* Material supplied:
=== Section Start ===
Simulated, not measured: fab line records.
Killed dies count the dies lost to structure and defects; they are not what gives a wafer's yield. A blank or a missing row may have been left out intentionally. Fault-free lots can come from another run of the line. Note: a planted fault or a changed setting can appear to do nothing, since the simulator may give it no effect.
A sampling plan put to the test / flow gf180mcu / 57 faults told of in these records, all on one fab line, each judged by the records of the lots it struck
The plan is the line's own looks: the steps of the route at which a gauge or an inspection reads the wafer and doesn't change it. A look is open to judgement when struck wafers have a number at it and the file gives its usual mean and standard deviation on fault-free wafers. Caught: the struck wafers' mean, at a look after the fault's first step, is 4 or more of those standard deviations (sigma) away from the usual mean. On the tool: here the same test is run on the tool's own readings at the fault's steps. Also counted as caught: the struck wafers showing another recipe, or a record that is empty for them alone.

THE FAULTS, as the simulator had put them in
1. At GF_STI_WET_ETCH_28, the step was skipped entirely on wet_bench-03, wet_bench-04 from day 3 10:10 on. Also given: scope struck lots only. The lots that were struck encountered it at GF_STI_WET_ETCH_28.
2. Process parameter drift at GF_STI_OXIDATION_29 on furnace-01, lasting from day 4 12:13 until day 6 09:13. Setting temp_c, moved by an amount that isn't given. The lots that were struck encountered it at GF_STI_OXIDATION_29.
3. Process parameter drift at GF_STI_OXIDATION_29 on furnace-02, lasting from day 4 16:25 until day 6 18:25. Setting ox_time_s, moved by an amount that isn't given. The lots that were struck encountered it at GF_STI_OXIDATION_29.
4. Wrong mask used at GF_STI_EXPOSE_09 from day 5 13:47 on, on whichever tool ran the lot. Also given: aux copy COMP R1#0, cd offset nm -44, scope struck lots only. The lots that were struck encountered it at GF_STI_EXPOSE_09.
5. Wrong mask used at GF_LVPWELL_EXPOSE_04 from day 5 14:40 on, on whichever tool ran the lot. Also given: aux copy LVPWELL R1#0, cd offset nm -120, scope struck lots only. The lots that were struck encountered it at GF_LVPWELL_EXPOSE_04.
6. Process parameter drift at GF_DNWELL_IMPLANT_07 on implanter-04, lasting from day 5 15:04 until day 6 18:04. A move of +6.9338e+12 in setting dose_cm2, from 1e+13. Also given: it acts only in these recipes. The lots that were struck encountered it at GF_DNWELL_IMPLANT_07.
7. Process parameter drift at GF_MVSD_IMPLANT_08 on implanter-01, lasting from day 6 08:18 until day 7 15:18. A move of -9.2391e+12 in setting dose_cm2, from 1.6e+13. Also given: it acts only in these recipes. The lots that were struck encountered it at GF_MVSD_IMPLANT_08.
=== Section End ===

Where the line holding "THE FAULTS, as the simulator had put them in" appears in the listing above, start reproducing exactly, and end with the line holding "1. At GF_STI_WET_ETCH_28, the".

* Task solution:
THE FAULTS, as the simulator had put them in
1. At GF_STI_WET_ETCH_28, the step was skipped entirely on wet_bench-03, wet_bench-04 from day 3 10:10 on. Also given: scope struck lots only. The lots that were struck encountered it at GF_STI_WET_ETCH_28.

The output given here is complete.